■ **DATA**
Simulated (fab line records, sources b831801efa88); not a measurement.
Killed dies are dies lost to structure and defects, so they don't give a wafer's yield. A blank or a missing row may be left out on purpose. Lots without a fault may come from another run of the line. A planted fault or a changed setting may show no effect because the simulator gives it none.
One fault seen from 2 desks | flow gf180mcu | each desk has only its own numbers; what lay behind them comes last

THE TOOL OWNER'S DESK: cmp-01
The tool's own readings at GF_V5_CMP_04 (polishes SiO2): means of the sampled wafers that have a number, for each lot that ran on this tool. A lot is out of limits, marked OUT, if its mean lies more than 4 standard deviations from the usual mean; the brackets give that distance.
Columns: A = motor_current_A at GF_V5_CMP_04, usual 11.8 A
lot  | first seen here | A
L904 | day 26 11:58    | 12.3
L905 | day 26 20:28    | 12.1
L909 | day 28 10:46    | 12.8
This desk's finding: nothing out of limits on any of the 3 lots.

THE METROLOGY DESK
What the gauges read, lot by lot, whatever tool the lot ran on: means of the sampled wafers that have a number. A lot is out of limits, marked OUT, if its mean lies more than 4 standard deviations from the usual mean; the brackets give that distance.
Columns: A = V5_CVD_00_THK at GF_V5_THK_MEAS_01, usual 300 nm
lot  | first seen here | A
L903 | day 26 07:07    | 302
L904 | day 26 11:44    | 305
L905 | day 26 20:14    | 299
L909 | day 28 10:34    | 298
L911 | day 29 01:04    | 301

■ **REQUIRED ACTION**
From the line holding "L904 | day 26 11:44" to the line holding "L909 | day 28 10:34", inclusive, restate each line above exactly as written.

■ **ANSWER AREA**
L904 | day 26 11:44    | 305
L905 | day 26 20:14    | 299
L909 | day 28 10:34    | 298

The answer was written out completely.